» Activity:
Reproduce the whole listing, keeping each line as it is.

» Record extracts:
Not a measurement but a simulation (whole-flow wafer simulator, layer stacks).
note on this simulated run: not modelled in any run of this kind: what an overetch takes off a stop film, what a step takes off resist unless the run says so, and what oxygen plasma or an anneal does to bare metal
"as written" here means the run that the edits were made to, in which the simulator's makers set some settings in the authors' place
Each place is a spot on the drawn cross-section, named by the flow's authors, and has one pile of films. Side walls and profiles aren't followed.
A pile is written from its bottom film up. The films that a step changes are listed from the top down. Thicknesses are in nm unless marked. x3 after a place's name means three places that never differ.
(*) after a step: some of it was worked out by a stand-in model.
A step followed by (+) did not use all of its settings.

» Exercise solution:
Not a measurement but a simulation (whole-flow wafer simulator, layer stacks).
note on this simulated run: not modelled in any run of this kind: what an overetch takes off a stop film, what a step takes off resist unless the run says so, and what oxygen plasma or an anneal does to bare metal
"as written" here means the run that the edits were made to, in which the simulator's makers set some settings in the authors' place
Each place is a spot on the drawn cross-section, named by the flow's authors, and has one pile of films. Side walls and profiles aren't followed.
A pile is written from its bottom film up. The films that a step changes are listed from the top down. Thicknesses are in nm unless marked. x3 after a place's name means three places that never differ.
(*) after a step: some of it was worked out by a stand-in model.
A step followed by (+) did not use all of its settings.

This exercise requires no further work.